········

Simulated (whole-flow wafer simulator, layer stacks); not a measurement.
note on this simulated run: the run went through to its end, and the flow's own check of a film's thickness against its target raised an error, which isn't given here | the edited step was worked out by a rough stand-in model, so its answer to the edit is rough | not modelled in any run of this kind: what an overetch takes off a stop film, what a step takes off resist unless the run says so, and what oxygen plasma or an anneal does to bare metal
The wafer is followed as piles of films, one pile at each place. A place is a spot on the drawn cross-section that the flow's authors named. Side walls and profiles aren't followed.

········

Activity: Without changing a word, restate the whole listing.

Exercise solution:
Simulated (whole-flow wafer simulator, layer stacks); not a measurement.
note on this simulated run: the run went through to its end, and the flow's own check of a film's thickness against its target raised an error, which isn't given here | the edited step was worked out by a rough stand-in model, so its answer to the edit is rough | not modelled in any run of this kind: what an overetch takes off a stop film, what a step takes off resist unless the run says so, and what oxygen plasma or an anneal does to bare metal
The wafer is followed as piles of films, one pile at each place. A place is a spot on the drawn cross-section that the flow's authors named. Side walls and profiles aren't followed.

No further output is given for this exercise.